#### DATA ####

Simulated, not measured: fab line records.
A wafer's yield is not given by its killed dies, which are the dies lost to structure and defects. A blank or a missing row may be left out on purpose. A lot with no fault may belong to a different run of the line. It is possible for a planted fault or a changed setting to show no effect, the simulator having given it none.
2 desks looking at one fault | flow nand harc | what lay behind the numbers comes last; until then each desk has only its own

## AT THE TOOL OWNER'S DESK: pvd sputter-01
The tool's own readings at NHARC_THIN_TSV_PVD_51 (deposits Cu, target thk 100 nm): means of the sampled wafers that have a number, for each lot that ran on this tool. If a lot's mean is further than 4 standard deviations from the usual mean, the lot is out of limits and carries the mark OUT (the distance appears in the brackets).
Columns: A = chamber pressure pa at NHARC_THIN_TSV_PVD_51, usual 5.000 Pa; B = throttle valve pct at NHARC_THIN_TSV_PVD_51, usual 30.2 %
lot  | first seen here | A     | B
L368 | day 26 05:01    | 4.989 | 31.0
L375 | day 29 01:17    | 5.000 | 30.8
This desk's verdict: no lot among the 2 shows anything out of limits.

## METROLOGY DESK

####

Within the material above, transcribe exactly the lines that run from the line holding "L368 | day 26" through the line holding "This desk's verdict: no".

• _EXERCISE OUTPUT_
L368 | day 26 05:01    | 4.989 | 31.0
L375 | day 29 01:17    | 5.000 | 30.8
This desk's verdict: no lot among the 2 shows anything out of limits.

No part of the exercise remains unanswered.